'''

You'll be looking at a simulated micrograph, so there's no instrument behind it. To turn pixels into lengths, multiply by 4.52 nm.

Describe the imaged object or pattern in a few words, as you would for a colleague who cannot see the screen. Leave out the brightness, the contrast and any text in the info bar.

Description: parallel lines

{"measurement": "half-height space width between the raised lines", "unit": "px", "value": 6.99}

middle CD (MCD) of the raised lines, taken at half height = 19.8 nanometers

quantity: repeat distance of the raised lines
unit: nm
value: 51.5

'''

Your task is to repeat the records exactly. Begin at their first line and stop after the line containing "Description: parallel lines".

Your solution:
You'll be looking at a simulated micrograph, so there's no instrument behind it. To turn pixels into lengths, multiply by 4.52 nm.

Describe the imaged object or pattern in a few words, as you would for a colleague who cannot see the screen. Leave out the brightness, the contrast and any text in the info bar.

Description: parallel lines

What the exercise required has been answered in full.